- **TASK ITEM**
Copy every line of the material below word for word.

- **DATASET EXTRACT**
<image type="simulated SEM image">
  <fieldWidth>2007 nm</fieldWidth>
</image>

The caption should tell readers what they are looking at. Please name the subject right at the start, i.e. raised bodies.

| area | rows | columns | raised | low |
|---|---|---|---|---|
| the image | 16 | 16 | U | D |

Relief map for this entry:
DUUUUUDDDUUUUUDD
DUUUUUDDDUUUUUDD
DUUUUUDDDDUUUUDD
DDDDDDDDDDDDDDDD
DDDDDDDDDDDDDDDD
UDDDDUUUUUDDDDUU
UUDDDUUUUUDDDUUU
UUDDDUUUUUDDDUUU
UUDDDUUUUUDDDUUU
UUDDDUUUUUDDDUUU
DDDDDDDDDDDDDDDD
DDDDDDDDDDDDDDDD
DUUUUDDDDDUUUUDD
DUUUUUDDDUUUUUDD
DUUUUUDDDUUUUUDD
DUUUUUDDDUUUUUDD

- **EXERCISE OUTPUT**
<image type="simulated SEM image">
  <fieldWidth>2007 nm</fieldWidth>
</image>

The caption should tell readers what they are looking at. Please name the subject right at the start, i.e. raised bodies.

| area | rows | columns | raised | low |
|---|---|---|---|---|
| the image | 16 | 16 | U | D |

Relief map for this entry:
DUUUUUDDDUUUUUDD
DUUUUUDDDUUUUUDD
DUUUUUDDDDUUUUDD
DDDDDDDDDDDDDDDD
DDDDDDDDDDDDDDDD
UDDDDUUUUUDDDDUU
UUDDDUUUUUDDDUUU
UUDDDUUUUUDDDUUU
UUDDDUUUUUDDDUUU
UUDDDUUUUUDDDUUU
DDDDDDDDDDDDDDDD
DDDDDDDDDDDDDDDD
DUUUUDDDDDUUUUDD
DUUUUUDDDUUUUUDD
DUUUUUDDDUUUUUDD
DUUUUUDDDUUUUUDD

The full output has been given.